### WORK ITEM
Beginning at the top of the material, repeat each line exactly, and stop once the line with "A cross-section is" has been written.

==== SOURCE INFORMATION
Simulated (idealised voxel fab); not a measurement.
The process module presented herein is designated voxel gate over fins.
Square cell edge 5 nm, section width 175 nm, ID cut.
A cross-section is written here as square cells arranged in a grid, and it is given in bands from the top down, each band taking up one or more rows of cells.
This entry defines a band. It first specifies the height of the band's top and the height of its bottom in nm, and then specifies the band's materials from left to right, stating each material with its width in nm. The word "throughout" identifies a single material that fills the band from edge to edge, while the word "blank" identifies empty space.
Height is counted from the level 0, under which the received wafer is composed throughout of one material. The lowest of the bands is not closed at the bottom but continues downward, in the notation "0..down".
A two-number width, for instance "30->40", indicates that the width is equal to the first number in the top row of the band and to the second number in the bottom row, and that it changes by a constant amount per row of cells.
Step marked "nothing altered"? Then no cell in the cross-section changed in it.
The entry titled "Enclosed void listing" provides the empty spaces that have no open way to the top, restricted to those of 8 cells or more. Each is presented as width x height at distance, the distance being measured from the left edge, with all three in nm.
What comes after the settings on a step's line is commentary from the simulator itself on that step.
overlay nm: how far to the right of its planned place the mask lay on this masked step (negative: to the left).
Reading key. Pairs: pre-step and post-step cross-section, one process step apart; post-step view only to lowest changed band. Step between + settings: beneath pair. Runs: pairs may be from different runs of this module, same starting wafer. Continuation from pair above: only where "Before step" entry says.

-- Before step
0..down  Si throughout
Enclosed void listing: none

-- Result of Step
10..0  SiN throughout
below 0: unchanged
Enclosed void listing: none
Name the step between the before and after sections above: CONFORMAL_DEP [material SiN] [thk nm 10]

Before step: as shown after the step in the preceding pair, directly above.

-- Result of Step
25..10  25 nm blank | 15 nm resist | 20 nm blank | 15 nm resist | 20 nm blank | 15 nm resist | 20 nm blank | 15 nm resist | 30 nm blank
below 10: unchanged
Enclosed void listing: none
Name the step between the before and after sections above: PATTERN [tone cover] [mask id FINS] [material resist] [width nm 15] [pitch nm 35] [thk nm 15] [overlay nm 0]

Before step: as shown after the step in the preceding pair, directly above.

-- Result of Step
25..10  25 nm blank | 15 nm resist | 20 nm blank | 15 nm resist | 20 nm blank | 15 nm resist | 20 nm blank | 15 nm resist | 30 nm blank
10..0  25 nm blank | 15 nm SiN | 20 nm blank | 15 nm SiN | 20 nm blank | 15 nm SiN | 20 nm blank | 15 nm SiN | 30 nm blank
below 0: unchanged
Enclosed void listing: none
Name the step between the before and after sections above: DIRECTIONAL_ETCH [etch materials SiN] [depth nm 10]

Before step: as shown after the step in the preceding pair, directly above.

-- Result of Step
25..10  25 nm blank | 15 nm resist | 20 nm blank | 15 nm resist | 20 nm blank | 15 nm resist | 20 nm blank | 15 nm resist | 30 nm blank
========

### RESPONSE BOX
Simulated (idealised voxel fab); not a measurement.
The process module presented herein is designated voxel gate over fins.
Square cell edge 5 nm, section width 175 nm, ID cut.
A cross-section is written here as square cells arranged in a grid, and it is given in bands from the top down, each band taking up one or more rows of cells.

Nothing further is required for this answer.